Please set the lines down again exactly, from the top of the entries through the line that contains "run 3 day=2.333".

PROVIDED INFORMATION section start

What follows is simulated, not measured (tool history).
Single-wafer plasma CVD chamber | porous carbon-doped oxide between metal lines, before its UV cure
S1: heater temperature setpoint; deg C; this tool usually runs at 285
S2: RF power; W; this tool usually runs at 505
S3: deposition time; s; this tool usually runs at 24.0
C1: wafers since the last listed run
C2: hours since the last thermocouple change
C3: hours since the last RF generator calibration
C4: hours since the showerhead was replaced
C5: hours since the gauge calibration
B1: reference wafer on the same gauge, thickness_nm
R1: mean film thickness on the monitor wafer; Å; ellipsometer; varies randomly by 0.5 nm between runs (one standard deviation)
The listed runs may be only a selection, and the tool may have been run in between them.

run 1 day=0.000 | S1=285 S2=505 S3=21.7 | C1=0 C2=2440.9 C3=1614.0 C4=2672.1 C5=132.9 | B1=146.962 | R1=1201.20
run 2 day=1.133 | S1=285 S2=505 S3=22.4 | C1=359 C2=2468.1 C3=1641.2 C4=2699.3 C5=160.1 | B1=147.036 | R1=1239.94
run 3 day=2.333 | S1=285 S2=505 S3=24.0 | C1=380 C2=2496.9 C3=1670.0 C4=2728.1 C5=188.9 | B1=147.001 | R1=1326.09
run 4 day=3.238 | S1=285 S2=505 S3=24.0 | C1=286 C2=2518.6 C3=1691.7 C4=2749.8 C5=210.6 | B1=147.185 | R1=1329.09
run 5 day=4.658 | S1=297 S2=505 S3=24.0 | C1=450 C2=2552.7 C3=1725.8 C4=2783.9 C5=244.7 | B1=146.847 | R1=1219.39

PROVIDED INFORMATION section end

EXPECTED ANSWER:
What follows is simulated, not measured (tool history).
Single-wafer plasma CVD chamber | porous carbon-doped oxide between metal lines, before its UV cure
S1: heater temperature setpoint; deg C; this tool usually runs at 285
S2: RF power; W; this tool usually runs at 505
S3: deposition time; s; this tool usually runs at 24.0
C1: wafers since the last listed run
C2: hours since the last thermocouple change
C3: hours since the last RF generator calibration
C4: hours since the showerhead was replaced
C5: hours since the gauge calibration
B1: reference wafer on the same gauge, thickness_nm
R1: mean film thickness on the monitor wafer; Å; ellipsometer; varies randomly by 0.5 nm between runs (one standard deviation)
The listed runs may be only a selection, and the tool may have been run in between them.

run 1 day=0.000 | S1=285 S2=505 S3=21.7 | C1=0 C2=2440.9 C3=1614.0 C4=2672.1 C5=132.9 | B1=146.962 | R1=1201.20
run 2 day=1.133 | S1=285 S2=505 S3=22.4 | C1=359 C2=2468.1 C3=1641.2 C4=2699.3 C5=160.1 | B1=147.036 | R1=1239.94
run 3 day=2.333 | S1=285 S2=505 S3=24.0 | C1=380 C2=2496.9 C3=1670.0 C4=2728.1 C5=188.9 | B1=147.001 | R1=1326.09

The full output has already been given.